=-=-=-=-=

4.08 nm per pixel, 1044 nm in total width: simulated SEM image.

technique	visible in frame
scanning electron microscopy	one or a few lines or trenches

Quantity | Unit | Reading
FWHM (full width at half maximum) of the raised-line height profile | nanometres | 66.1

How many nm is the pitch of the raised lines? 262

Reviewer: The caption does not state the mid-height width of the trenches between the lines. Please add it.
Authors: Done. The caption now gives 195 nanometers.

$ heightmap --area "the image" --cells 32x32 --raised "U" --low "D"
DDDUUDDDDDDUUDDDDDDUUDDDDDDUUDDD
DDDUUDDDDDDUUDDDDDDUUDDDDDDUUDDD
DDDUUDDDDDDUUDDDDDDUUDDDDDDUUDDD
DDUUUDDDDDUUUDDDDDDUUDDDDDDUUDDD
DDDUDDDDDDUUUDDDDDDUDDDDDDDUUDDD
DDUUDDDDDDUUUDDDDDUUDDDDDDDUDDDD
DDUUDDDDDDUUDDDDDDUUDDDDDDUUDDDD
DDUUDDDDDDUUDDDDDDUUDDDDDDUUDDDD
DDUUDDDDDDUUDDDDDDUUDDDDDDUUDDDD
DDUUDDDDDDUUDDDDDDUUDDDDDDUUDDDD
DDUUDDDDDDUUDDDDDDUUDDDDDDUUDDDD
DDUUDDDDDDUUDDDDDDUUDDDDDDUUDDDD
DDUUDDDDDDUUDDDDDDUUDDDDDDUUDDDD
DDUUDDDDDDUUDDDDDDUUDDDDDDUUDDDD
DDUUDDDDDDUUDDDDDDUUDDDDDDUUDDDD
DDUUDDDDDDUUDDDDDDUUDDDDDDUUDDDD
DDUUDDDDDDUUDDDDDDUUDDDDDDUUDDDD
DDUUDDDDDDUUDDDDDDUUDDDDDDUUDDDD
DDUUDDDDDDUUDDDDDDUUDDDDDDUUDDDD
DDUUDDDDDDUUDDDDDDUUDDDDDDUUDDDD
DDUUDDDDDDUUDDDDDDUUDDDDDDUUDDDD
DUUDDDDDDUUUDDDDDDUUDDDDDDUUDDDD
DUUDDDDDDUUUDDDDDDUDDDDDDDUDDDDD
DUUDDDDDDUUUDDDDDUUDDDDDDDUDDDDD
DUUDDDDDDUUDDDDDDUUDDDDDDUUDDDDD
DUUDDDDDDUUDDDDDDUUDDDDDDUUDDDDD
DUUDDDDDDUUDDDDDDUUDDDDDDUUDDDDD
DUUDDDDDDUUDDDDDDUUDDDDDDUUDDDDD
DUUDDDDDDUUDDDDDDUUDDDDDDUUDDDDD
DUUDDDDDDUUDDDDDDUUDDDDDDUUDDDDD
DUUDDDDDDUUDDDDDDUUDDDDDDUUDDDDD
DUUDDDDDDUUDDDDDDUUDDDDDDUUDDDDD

=-=-=-=-=

Output, unchanged, the lines of the listing above from the first one through the one holding "DUUDDDDDDUUUDDDDDDUUDDDDDDUUDDDD". Leave out every line after it.

4.08 nm per pixel, 1044 nm in total width: simulated SEM image.

technique	visible in frame
scanning electron microscopy	one or a few lines or trenches

Quantity | Unit | Reading
FWHM (full width at half maximum) of the raised-line height profile | nanometres | 66.1

How many nm is the pitch of the raised lines? 262

Reviewer: The caption does not state the mid-height width of the trenches between the lines. Please add it.
Authors: Done. The caption now gives 195 nanometers.

$ heightmap --area "the image" --cells 32x32 --raised "U" --low "D"
DDDUUDDDDDDUUDDDDDDUUDDDDDDUUDDD
DDDUUDDDDDDUUDDDDDDUUDDDDDDUUDDD
DDDUUDDDDDDUUDDDDDDUUDDDDDDUUDDD
DDUUUDDDDDUUUDDDDDDUUDDDDDDUUDDD
DDDUDDDDDDUUUDDDDDDUDDDDDDDUUDDD
DDUUDDDDDDUUUDDDDDUUDDDDDDDUDDDD
DDUUDDDDDDUUDDDDDDUUDDDDDDUUDDDD
DDUUDDDDDDUUDDDDDDUUDDDDDDUUDDDD
DDUUDDDDDDUUDDDDDDUUDDDDDDUUDDDD
DDUUDDDDDDUUDDDDDDUUDDDDDDUUDDDD
DDUUDDDDDDUUDDDDDDUUDDDDDDUUDDDD
DDUUDDDDDDUUDDDDDDUUDDDDDDUUDDDD
DDUUDDDDDDUUDDDDDDUUDDDDDDUUDDDD
DDUUDDDDDDUUDDDDDDUUDDDDDDUUDDDD
DDUUDDDDDDUUDDDDDDUUDDDDDDUUDDDD
DDUUDDDDDDUUDDDDDDUUDDDDDDUUDDDD
DDUUDDDDDDUUDDDDDDUUDDDDDDUUDDDD
DDUUDDDDDDUUDDDDDDUUDDDDDDUUDDDD
DDUUDDDDDDUUDDDDDDUUDDDDDDUUDDDD
DDUUDDDDDDUUDDDDDDUUDDDDDDUUDDDD
DDUUDDDDDDUUDDDDDDUUDDDDDDUUDDDD
DUUDDDDDDUUUDDDDDDUUDDDDDDUUDDDD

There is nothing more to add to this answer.